== Segment start ==

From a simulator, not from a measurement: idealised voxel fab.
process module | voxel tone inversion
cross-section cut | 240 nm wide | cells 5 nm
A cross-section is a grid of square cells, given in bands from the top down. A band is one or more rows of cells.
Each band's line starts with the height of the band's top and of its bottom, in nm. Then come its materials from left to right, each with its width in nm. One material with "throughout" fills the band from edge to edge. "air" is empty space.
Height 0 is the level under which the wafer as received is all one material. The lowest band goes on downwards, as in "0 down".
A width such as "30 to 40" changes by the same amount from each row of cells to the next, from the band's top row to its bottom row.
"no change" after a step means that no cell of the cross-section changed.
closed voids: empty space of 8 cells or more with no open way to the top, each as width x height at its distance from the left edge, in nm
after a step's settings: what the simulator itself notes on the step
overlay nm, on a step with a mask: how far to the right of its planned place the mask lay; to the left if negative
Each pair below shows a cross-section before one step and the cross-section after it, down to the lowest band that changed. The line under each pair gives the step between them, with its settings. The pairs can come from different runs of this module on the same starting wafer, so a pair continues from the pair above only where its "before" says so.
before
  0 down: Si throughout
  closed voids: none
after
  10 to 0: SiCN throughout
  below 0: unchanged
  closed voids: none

== Segment end ==

**REQUIREMENT:** Write a verbatim copy of the listing above.

**TASK OUTPUT:**
From a simulator, not from a measurement: idealised voxel fab.
process module | voxel tone inversion
cross-section cut | 240 nm wide | cells 5 nm
A cross-section is a grid of square cells, given in bands from the top down. A band is one or more rows of cells.
Each band's line starts with the height of the band's top and of its bottom, in nm. Then come its materials from left to right, each with its width in nm. One material with "throughout" fills the band from edge to edge. "air" is empty space.
Height 0 is the level under which the wafer as received is all one material. The lowest band goes on downwards, as in "0 down".
A width such as "30 to 40" changes by the same amount from each row of cells to the next, from the band's top row to its bottom row.
"no change" after a step means that no cell of the cross-section changed.
closed voids: empty space of 8 cells or more with no open way to the top, each as width x height at its distance from the left edge, in nm
after a step's settings: what the simulator itself notes on the step
overlay nm, on a step with a mask: how far to the right of its planned place the mask lay; to the left if negative
Each pair below shows a cross-section before one step and the cross-section after it, down to the lowest band that changed. The line under each pair gives the step between them, with its settings. The pairs can come from different runs of this module on the same starting wafer, so a pair continues from the pair above only where its "before" says so.
before
  0 down: Si throughout
  closed voids: none
after
  10 to 0: SiCN throughout
  below 0: unchanged
  closed voids: none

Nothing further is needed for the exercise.